# # # # #
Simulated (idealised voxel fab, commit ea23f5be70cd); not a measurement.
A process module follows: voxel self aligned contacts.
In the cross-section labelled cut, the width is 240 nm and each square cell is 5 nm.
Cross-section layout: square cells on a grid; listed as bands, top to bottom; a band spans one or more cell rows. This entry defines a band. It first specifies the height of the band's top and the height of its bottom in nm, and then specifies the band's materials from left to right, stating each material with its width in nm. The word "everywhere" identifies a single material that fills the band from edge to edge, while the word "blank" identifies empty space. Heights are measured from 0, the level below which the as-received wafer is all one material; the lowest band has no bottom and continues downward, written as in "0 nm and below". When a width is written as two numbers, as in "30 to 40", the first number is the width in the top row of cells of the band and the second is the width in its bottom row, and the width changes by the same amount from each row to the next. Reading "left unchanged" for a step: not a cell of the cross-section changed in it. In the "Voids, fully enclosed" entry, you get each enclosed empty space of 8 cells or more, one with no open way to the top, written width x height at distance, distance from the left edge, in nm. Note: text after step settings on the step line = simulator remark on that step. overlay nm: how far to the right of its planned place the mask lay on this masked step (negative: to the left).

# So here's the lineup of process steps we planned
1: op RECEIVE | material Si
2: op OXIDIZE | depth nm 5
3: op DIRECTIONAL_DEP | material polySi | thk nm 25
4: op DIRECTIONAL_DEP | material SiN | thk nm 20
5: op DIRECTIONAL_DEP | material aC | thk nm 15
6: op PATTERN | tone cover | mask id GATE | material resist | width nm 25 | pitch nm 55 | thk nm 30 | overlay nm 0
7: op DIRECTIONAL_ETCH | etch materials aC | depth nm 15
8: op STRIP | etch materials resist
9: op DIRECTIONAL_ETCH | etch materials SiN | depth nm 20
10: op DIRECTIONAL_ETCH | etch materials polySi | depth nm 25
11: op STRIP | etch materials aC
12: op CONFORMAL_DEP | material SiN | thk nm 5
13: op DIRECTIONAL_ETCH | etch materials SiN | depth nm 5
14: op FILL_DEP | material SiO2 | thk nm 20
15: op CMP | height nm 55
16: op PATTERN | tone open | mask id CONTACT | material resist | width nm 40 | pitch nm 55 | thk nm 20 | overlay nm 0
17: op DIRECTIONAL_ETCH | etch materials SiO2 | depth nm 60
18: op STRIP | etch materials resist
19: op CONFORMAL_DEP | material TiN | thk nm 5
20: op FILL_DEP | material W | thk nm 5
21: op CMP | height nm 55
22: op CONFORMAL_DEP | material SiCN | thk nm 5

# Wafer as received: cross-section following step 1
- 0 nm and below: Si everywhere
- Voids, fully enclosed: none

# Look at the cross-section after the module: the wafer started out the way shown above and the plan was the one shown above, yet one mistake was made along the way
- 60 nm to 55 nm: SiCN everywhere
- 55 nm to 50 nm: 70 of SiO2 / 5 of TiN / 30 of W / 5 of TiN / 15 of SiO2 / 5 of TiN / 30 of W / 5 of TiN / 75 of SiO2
# # # # #

Above are some records; copy exactly the lines from the one with "17: op DIRECTIONAL_ETCH" through the one with "- 60 nm to 55 nm: SiCN everywhere", both included, and no others.

17: op DIRECTIONAL_ETCH | etch materials SiO2 | depth nm 60
18: op STRIP | etch materials resist
19: op CONFORMAL_DEP | material TiN | thk nm 5
20: op FILL_DEP | material W | thk nm 5
21: op CMP | height nm 55
22: op CONFORMAL_DEP | material SiCN | thk nm 5

# Wafer as received: cross-section following step 1
- 0 nm and below: Si everywhere
- Voids, fully enclosed: none

# Look at the cross-section after the module: the wafer started out the way shown above and the plan was the one shown above, yet one mistake was made along the way
- 60 nm to 55 nm: SiCN everywhere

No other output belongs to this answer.